**RECORDED DATA**
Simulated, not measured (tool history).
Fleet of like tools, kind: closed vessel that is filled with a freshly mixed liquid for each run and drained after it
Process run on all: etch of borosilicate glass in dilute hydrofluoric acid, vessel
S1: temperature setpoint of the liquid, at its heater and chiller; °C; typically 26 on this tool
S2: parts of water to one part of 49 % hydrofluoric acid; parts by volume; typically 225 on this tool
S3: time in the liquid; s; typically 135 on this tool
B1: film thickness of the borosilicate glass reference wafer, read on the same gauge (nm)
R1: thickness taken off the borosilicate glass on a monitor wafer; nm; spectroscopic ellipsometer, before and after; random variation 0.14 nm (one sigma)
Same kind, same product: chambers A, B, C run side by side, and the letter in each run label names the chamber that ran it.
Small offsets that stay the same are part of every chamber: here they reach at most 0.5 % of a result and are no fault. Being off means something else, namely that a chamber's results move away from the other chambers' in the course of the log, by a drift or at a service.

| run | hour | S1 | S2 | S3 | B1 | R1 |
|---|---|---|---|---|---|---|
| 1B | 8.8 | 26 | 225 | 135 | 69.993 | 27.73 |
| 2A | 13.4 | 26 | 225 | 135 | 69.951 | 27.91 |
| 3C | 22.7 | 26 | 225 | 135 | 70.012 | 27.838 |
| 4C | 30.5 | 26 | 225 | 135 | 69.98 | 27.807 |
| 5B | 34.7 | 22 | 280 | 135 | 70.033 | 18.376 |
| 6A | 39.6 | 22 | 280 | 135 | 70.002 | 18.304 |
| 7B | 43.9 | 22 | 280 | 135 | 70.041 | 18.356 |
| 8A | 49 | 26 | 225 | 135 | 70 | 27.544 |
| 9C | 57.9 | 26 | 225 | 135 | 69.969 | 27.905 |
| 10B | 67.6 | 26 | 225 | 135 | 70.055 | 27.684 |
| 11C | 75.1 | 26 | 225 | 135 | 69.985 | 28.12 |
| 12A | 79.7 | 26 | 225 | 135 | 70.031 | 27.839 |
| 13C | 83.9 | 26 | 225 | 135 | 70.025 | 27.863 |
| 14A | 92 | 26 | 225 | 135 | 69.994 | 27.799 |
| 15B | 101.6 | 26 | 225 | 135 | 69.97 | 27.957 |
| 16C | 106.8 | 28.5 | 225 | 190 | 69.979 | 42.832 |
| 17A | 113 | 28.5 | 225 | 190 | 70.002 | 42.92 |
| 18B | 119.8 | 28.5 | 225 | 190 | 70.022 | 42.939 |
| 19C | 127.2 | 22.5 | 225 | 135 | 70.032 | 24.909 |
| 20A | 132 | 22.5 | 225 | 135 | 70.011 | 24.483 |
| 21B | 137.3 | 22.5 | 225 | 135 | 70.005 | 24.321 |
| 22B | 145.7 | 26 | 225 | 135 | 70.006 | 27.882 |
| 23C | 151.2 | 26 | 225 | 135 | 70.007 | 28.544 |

**WORK TASK**
Transcribe the records above from the line holding "69.969 | 27.905 |" down to the line holding "70.006 | 27.882 |", inclusive, without adding anything.

**TASK RESPONSE**
| 9C | 57.9 | 26 | 225 | 135 | 69.969 | 27.905 |
| 10B | 67.6 | 26 | 225 | 135 | 70.055 | 27.684 |
| 11C | 75.1 | 26 | 225 | 135 | 69.985 | 28.12 |
| 12A | 79.7 | 26 | 225 | 135 | 70.031 | 27.839 |
| 13C | 83.9 | 26 | 225 | 135 | 70.025 | 27.863 |
| 14A | 92 | 26 | 225 | 135 | 69.994 | 27.799 |
| 15B | 101.6 | 26 | 225 | 135 | 69.97 | 27.957 |
| 16C | 106.8 | 28.5 | 225 | 190 | 69.979 | 42.832 |
| 17A | 113 | 28.5 | 225 | 190 | 70.002 | 42.92 |
| 18B | 119.8 | 28.5 | 225 | 190 | 70.022 | 42.939 |
| 19C | 127.2 | 22.5 | 225 | 135 | 70.032 | 24.909 |
| 20A | 132 | 22.5 | 225 | 135 | 70.011 | 24.483 |
| 21B | 137.3 | 22.5 | 225 | 135 | 70.005 | 24.321 |
| 22B | 145.7 | 26 | 225 | 135 | 70.006 | 27.882 |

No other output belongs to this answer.